####

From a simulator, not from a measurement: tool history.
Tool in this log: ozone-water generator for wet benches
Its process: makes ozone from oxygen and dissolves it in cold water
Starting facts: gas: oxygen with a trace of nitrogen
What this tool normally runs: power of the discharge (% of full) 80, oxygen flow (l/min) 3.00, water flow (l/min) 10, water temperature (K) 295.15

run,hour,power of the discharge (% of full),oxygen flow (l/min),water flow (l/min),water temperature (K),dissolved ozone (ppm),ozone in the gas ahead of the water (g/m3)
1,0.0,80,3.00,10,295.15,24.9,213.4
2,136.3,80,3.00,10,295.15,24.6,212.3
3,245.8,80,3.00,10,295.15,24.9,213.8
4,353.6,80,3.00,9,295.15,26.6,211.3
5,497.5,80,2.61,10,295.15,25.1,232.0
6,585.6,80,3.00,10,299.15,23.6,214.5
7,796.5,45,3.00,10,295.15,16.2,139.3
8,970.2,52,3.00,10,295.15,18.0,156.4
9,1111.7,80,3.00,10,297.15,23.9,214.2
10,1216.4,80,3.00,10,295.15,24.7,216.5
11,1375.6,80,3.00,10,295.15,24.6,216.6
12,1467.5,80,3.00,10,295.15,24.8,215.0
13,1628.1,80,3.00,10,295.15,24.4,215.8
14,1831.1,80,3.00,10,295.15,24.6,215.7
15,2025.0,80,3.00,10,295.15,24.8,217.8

####

(EXERCISE): Every line above has to be restated word for word.

(YOUR RESPONSE):
From a simulator, not from a measurement: tool history.
Tool in this log: ozone-water generator for wet benches
Its process: makes ozone from oxygen and dissolves it in cold water
Starting facts: gas: oxygen with a trace of nitrogen
What this tool normally runs: power of the discharge (% of full) 80, oxygen flow (l/min) 3.00, water flow (l/min) 10, water temperature (K) 295.15

run,hour,power of the discharge (% of full),oxygen flow (l/min),water flow (l/min),water temperature (K),dissolved ozone (ppm),ozone in the gas ahead of the water (g/m3)
1,0.0,80,3.00,10,295.15,24.9,213.4
2,136.3,80,3.00,10,295.15,24.6,212.3
3,245.8,80,3.00,10,295.15,24.9,213.8
4,353.6,80,3.00,9,295.15,26.6,211.3
5,497.5,80,2.61,10,295.15,25.1,232.0
6,585.6,80,3.00,10,299.15,23.6,214.5
7,796.5,45,3.00,10,295.15,16.2,139.3
8,970.2,52,3.00,10,295.15,18.0,156.4
9,1111.7,80,3.00,10,297.15,23.9,214.2
10,1216.4,80,3.00,10,295.15,24.7,216.5
11,1375.6,80,3.00,10,295.15,24.6,216.6
12,1467.5,80,3.00,10,295.15,24.8,215.0
13,1628.1,80,3.00,10,295.15,24.4,215.8
14,1831.1,80,3.00,10,295.15,24.6,215.7
15,2025.0,80,3.00,10,295.15,24.8,217.8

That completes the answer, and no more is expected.